=== Data section ===
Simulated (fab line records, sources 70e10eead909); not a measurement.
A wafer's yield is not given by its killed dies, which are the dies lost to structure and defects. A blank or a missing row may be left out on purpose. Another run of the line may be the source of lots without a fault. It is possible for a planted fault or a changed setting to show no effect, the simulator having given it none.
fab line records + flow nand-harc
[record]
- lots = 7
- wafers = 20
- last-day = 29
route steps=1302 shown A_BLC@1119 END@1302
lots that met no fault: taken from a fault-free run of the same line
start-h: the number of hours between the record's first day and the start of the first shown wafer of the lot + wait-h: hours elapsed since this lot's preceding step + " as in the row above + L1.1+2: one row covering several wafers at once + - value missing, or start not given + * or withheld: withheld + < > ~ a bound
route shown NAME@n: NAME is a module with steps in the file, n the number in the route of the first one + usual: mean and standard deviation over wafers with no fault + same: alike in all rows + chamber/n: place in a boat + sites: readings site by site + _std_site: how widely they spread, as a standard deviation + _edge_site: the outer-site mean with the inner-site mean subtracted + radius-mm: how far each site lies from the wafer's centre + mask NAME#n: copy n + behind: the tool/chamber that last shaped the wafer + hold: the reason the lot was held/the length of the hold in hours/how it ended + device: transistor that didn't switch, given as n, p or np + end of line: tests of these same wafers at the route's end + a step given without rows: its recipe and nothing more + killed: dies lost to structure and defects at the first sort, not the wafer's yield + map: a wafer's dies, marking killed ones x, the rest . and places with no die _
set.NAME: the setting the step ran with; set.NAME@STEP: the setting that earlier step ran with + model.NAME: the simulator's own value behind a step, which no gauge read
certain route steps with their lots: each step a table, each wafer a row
===

Brief - Out of the material above, output word for word the line with "fab line records + flow nand-harc", the line with "lots that met", and all lines between them, with nothing else.

Problem solution -
fab line records + flow nand-harc
[record]
- lots = 7
- wafers = 20
- last-day = 29
route steps=1302 shown A_BLC@1119 END@1302
lots that met no fault: taken from a fault-free run of the same line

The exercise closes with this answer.